The first line of the data below and every line after it, through the one with "route steps=708 shown", must be transcribed without change.

Given records START

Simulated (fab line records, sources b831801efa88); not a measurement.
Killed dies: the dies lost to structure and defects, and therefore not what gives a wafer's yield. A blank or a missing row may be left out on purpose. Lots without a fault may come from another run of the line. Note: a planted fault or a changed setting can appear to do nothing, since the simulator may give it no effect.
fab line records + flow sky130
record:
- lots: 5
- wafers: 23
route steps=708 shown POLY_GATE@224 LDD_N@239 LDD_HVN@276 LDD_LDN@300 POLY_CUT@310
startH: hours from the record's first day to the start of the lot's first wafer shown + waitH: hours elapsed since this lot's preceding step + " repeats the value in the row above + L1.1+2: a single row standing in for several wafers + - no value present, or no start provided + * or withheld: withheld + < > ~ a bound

Given records END

Exercise response >>
Simulated (fab line records, sources b831801efa88); not a measurement.
Killed dies: the dies lost to structure and defects, and therefore not what gives a wafer's yield. A blank or a missing row may be left out on purpose. Lots without a fault may come from another run of the line. Note: a planted fault or a changed setting can appear to do nothing, since the simulator may give it no effect.
fab line records + flow sky130
record:
- lots: 5
- wafers: 23
route steps=708 shown POLY_GATE@224 LDD_N@239 LDD_HVN@276 LDD_LDN@300 POLY_CUT@310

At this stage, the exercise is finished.